ACTIVITY:
The answer must restate every entry exactly as it appears.

Segment Start: SOURCE INFORMATION

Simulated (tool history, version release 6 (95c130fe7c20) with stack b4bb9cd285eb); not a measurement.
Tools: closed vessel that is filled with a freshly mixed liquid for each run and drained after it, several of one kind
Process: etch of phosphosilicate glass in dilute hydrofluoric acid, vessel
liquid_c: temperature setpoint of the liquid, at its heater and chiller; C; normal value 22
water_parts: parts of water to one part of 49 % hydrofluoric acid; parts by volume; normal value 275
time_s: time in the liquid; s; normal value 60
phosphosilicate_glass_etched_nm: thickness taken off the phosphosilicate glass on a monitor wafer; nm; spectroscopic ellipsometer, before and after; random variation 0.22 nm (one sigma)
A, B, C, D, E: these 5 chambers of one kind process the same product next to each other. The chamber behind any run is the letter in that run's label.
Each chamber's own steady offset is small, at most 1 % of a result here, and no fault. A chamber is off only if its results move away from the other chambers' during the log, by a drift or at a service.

Segment End: SOURCE INFORMATION

RESULT:
Simulated (tool history, version release 6 (95c130fe7c20) with stack b4bb9cd285eb); not a measurement.
Tools: closed vessel that is filled with a freshly mixed liquid for each run and drained after it, several of one kind
Process: etch of phosphosilicate glass in dilute hydrofluoric acid, vessel
liquid_c: temperature setpoint of the liquid, at its heater and chiller; C; normal value 22
water_parts: parts of water to one part of 49 % hydrofluoric acid; parts by volume; normal value 275
time_s: time in the liquid; s; normal value 60
phosphosilicate_glass_etched_nm: thickness taken off the phosphosilicate glass on a monitor wafer; nm; spectroscopic ellipsometer, before and after; random variation 0.22 nm (one sigma)
A, B, C, D, E: these 5 chambers of one kind process the same product next to each other. The chamber behind any run is the letter in that run's label.
Each chamber's own steady offset is small, at most 1 % of a result here, and no fault. A chamber is off only if its results move away from the other chambers' during the log, by a drift or at a service.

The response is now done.